===

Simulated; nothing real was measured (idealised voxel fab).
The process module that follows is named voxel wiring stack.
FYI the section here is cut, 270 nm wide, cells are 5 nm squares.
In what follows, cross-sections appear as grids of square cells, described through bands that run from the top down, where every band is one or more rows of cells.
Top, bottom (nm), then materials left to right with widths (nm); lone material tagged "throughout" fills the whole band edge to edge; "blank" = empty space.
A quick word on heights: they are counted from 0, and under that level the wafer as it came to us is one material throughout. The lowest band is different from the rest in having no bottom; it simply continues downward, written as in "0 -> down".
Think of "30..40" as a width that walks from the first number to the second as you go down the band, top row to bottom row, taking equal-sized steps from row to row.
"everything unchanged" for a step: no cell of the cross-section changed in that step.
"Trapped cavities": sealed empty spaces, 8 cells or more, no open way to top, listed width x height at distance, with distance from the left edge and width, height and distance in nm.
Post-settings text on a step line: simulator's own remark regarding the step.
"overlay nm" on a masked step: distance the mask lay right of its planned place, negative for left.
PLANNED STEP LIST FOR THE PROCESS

===

Exercise:
Reproduce all records exactly, without omissions.

Task result:
Simulated; nothing real was measured (idealised voxel fab).
The process module that follows is named voxel wiring stack.
FYI the section here is cut, 270 nm wide, cells are 5 nm squares.
In what follows, cross-sections appear as grids of square cells, described through bands that run from the top down, where every band is one or more rows of cells.
Top, bottom (nm), then materials left to right with widths (nm); lone material tagged "throughout" fills the whole band edge to edge; "blank" = empty space.
A quick word on heights: they are counted from 0, and under that level the wafer as it came to us is one material throughout. The lowest band is different from the rest in having no bottom; it simply continues downward, written as in "0 -> down".
Think of "30..40" as a width that walks from the first number to the second as you go down the band, top row to bottom row, taking equal-sized steps from row to row.
"everything unchanged" for a step: no cell of the cross-section changed in that step.
"Trapped cavities": sealed empty spaces, 8 cells or more, no open way to top, listed width x height at distance, with distance from the left edge and width, height and distance in nm.
Post-settings text on a step line: simulator's own remark regarding the step.
"overlay nm" on a masked step: distance the mask lay right of its planned place, negative for left.
PLANNED STEP LIST FOR THE PROCESS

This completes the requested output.